Exercise: Starting at the first line of the data below, repeat each line word for word up to and including the line with "Killed dies: the".

Provided material:
###

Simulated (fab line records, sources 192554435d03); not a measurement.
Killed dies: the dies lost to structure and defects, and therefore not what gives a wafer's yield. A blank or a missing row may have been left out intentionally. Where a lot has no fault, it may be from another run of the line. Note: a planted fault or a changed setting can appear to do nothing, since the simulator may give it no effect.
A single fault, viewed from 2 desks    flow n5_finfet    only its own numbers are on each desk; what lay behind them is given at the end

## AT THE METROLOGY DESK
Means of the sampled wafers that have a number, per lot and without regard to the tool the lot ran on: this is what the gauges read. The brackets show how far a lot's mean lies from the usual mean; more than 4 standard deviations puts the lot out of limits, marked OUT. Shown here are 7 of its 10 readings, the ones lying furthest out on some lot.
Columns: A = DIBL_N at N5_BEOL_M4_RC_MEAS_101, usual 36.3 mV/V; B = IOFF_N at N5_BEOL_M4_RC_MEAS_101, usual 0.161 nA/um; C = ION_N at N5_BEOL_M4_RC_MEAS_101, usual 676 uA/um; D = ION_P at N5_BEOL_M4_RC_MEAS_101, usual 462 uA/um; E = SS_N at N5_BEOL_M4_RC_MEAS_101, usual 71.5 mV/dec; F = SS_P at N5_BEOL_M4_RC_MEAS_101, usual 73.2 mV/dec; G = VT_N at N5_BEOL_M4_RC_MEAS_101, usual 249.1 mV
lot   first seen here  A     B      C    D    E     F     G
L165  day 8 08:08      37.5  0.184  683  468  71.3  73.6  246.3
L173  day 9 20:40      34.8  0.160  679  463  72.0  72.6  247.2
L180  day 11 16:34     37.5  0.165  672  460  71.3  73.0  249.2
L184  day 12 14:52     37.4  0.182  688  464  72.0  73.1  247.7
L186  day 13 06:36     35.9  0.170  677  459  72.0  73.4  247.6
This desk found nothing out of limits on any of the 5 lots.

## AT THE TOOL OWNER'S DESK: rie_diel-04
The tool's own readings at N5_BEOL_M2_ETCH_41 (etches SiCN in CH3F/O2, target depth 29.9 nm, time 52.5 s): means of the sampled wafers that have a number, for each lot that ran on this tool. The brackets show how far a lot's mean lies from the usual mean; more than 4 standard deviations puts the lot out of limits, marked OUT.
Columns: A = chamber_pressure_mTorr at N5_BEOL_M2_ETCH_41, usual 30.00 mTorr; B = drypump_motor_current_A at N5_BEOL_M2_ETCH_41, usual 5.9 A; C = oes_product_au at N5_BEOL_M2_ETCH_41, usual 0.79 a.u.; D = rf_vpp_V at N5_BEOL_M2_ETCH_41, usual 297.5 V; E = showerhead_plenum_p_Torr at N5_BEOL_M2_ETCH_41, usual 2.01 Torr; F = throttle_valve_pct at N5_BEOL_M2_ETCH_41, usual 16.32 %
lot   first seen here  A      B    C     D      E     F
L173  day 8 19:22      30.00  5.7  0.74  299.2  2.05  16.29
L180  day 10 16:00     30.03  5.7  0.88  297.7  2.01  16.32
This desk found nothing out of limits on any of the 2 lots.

###

Response box:
Simulated (fab line records, sources 192554435d03); not a measurement.
Killed dies: the dies lost to structure and defects, and therefore not what gives a wafer's yield. A blank or a missing row may have been left out intentionally. Where a lot has no fault, it may be from another run of the line. Note: a planted fault or a changed setting can appear to do nothing, since the simulator may give it no effect.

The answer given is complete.